▶ _Assigned task_
Could you restate the data word for word?

▶ _Data excerpts_
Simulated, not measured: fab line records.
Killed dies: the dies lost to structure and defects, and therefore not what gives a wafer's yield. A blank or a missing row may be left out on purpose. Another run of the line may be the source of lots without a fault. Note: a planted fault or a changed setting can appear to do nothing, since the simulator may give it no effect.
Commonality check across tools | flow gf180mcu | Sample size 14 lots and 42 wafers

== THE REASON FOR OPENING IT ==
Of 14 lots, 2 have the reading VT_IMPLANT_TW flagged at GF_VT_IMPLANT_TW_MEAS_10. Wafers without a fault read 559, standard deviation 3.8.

▶ _Written answer_
Simulated, not measured: fab line records.
Killed dies: the dies lost to structure and defects, and therefore not what gives a wafer's yield. A blank or a missing row may be left out on purpose. Another run of the line may be the source of lots without a fault. Note: a planted fault or a changed setting can appear to do nothing, since the simulator may give it no effect.
Commonality check across tools | flow gf180mcu | Sample size 14 lots and 42 wafers

== THE REASON FOR OPENING IT ==
Of 14 lots, 2 have the reading VT_IMPLANT_TW flagged at GF_VT_IMPLANT_TW_MEAS_10. Wafers without a fault read 559, standard deviation 3.8.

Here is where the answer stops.